REQUIRED ACTION: Each record below is to be set down again precisely.

** SUPPLIED DATA follows **

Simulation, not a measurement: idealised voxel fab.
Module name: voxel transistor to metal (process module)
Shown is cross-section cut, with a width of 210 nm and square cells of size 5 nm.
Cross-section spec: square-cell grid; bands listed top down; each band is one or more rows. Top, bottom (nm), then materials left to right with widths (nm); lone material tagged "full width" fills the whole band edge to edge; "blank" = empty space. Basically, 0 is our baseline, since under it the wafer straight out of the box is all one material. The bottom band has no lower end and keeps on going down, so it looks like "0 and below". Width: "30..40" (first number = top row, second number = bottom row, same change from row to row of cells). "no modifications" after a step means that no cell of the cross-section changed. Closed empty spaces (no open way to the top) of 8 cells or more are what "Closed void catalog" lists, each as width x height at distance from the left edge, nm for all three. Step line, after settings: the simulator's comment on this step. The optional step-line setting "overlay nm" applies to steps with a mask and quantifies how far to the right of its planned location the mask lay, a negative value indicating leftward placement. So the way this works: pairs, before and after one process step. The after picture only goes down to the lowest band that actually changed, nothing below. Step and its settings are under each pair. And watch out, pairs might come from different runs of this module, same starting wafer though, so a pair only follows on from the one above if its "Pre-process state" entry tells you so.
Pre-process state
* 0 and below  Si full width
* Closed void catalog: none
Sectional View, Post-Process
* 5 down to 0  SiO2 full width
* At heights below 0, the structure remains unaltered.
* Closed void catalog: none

** End of SUPPLIED DATA **

SOLUTION:
Simulation, not a measurement: idealised voxel fab.
Module name: voxel transistor to metal (process module)
Shown is cross-section cut, with a width of 210 nm and square cells of size 5 nm.
Cross-section spec: square-cell grid; bands listed top down; each band is one or more rows. Top, bottom (nm), then materials left to right with widths (nm); lone material tagged "full width" fills the whole band edge to edge; "blank" = empty space. Basically, 0 is our baseline, since under it the wafer straight out of the box is all one material. The bottom band has no lower end and keeps on going down, so it looks like "0 and below". Width: "30..40" (first number = top row, second number = bottom row, same change from row to row of cells). "no modifications" after a step means that no cell of the cross-section changed. Closed empty spaces (no open way to the top) of 8 cells or more are what "Closed void catalog" lists, each as width x height at distance from the left edge, nm for all three. Step line, after settings: the simulator's comment on this step. The optional step-line setting "overlay nm" applies to steps with a mask and quantifies how far to the right of its planned location the mask lay, a negative value indicating leftward placement. So the way this works: pairs, before and after one process step. The after picture only goes down to the lowest band that actually changed, nothing below. Step and its settings are under each pair. And watch out, pairs might come from different runs of this module, same starting wafer though, so a pair only follows on from the one above if its "Pre-process state" entry tells you so.
Pre-process state
* 0 and below  Si full width
* Closed void catalog: none
Sectional View, Post-Process
* 5 down to 0  SiO2 full width
* At heights below 0, the structure remains unaltered.
* Closed void catalog: none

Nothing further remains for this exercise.